[Data extracts]

---+---

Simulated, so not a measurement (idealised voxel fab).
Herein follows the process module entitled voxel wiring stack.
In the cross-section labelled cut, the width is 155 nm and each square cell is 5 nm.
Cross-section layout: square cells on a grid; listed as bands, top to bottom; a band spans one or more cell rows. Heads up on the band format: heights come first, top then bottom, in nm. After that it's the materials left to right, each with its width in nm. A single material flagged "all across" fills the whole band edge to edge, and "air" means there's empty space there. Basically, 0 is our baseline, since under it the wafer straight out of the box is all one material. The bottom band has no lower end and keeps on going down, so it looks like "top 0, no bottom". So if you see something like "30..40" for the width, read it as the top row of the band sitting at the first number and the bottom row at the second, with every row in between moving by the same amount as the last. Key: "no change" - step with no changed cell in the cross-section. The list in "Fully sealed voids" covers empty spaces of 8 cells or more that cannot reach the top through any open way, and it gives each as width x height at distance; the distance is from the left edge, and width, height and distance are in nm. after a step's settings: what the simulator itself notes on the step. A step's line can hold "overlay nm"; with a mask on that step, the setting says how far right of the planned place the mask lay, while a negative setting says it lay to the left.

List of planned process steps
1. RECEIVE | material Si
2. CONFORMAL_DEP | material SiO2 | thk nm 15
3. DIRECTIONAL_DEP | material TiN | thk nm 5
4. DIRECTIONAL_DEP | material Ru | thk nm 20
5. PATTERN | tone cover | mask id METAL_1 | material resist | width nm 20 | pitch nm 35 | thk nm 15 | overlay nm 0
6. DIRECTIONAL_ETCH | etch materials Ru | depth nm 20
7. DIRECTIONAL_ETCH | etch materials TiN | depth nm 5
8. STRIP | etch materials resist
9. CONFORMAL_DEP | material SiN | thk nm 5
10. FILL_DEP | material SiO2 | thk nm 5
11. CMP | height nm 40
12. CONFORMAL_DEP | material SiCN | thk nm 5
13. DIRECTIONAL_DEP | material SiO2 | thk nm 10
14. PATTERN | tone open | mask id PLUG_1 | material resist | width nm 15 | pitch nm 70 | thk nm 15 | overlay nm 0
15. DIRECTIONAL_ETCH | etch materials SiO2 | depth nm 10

---+---

In the data above, find the line that contains "In the cross-section labelled", then reproduce exactly every line from the first line through that line.

[Your response]
Simulated, so not a measurement (idealised voxel fab).
Herein follows the process module entitled voxel wiring stack.
In the cross-section labelled cut, the width is 155 nm and each square cell is 5 nm.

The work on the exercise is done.